• **Work order**
Below are some records. Return exactly the lines from the one containing "first, 3 steps" through the one containing "N5_GATE_CUT_CUT_ETCH_54: etches TiN", both included, and only those.

• **Given information**
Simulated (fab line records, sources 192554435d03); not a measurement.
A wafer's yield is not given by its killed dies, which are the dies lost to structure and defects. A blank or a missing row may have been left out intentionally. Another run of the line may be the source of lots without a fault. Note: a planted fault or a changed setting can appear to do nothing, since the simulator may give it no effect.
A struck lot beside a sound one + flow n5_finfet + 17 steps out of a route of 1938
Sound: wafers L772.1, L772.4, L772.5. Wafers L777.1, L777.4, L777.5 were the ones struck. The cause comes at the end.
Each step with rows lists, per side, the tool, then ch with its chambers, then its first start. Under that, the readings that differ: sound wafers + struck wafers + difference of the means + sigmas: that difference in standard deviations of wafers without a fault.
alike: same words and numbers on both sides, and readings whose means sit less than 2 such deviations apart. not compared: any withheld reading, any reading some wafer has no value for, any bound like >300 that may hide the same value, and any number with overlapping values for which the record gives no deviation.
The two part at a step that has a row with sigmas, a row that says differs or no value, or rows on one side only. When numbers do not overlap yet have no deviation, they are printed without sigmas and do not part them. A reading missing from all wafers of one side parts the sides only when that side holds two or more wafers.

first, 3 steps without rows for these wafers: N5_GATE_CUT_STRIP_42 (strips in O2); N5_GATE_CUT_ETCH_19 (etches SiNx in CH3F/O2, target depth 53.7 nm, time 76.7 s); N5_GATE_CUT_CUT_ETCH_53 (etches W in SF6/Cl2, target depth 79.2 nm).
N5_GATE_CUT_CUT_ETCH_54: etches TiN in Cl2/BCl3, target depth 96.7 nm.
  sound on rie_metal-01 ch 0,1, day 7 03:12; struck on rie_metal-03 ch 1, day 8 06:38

• **Written solution**
first, 3 steps without rows for these wafers: N5_GATE_CUT_STRIP_42 (strips in O2); N5_GATE_CUT_ETCH_19 (etches SiNx in CH3F/O2, target depth 53.7 nm, time 76.7 s); N5_GATE_CUT_CUT_ETCH_53 (etches W in SF6/Cl2, target depth 79.2 nm).
N5_GATE_CUT_CUT_ETCH_54: etches TiN in Cl2/BCl3, target depth 96.7 nm.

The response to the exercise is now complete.